◆ **Work task**: Reproduce all records below exactly.

--- START ---
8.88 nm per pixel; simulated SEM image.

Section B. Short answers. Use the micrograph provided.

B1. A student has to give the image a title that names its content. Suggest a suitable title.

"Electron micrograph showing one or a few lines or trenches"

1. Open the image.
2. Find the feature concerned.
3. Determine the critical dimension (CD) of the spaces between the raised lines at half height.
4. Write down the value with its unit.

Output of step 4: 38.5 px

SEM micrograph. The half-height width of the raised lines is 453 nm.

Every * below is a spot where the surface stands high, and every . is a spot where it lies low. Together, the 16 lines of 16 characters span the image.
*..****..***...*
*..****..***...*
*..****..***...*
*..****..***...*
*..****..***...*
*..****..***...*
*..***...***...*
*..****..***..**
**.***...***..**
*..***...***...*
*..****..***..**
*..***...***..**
--- END ---

◆ **Your solution**:
8.88 nm per pixel; simulated SEM image.

Section B. Short answers. Use the micrograph provided.

B1. A student has to give the image a title that names its content. Suggest a suitable title.

"Electron micrograph showing one or a few lines or trenches"

1. Open the image.
2. Find the feature concerned.
3. Determine the critical dimension (CD) of the spaces between the raised lines at half height.
4. Write down the value with its unit.

Output of step 4: 38.5 px

SEM micrograph. The half-height width of the raised lines is 453 nm.

Every * below is a spot where the surface stands high, and every . is a spot where it lies low. Together, the 16 lines of 16 characters span the image.
*..****..***...*
*..****..***...*
*..****..***...*
*..****..***...*
*..****..***...*
*..****..***...*
*..***...***...*
*..****..***..**
**.***...***..**
*..***...***...*
*..****..***..**
*..***...***..**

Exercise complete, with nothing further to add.